### Data listing:
□ □ □ □
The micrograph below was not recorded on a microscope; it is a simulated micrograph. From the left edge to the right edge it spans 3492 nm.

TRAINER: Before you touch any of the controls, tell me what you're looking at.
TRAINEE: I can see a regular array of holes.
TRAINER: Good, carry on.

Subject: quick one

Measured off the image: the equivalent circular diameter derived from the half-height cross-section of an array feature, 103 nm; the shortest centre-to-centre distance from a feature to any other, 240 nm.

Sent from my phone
□ □ □ □

### Work order:
The lines from the start of the entries above through the line containing "Subject: quick one" are the ones to return, please; copy them exactly and include both ends.

### Solution:
The micrograph below was not recorded on a microscope; it is a simulated micrograph. From the left edge to the right edge it spans 3492 nm.

TRAINER: Before you touch any of the controls, tell me what you're looking at.
TRAINEE: I can see a regular array of holes.
TRAINER: Good, carry on.

Subject: quick one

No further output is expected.